== DATA EXCERPTS ==
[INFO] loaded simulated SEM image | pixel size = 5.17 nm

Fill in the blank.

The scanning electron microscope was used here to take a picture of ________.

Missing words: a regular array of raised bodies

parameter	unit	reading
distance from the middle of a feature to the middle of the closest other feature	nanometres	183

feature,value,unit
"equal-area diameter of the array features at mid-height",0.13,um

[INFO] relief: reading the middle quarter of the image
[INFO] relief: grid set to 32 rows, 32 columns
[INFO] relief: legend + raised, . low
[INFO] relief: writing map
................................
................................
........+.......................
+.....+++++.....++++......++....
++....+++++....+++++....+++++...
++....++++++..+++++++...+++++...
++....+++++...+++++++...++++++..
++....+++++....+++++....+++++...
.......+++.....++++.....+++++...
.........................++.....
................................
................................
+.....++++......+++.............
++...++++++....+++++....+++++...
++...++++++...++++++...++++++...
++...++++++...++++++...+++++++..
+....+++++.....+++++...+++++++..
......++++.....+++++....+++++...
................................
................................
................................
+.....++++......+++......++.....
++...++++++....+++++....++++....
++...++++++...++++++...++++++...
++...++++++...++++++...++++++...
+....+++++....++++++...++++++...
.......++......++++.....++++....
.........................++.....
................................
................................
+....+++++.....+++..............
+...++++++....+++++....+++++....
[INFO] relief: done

== REQUIRED ACTION ==
From the records above, extract exactly and only the lines that begin at the line with "Fill in the blank." and stop after the line with "distance from the".

== YOUR RESPONSE ==
Fill in the blank.

The scanning electron microscope was used here to take a picture of ________.

Missing words: a regular array of raised bodies

parameter	unit	reading
distance from the middle of a feature to the middle of the closest other feature	nanometres	183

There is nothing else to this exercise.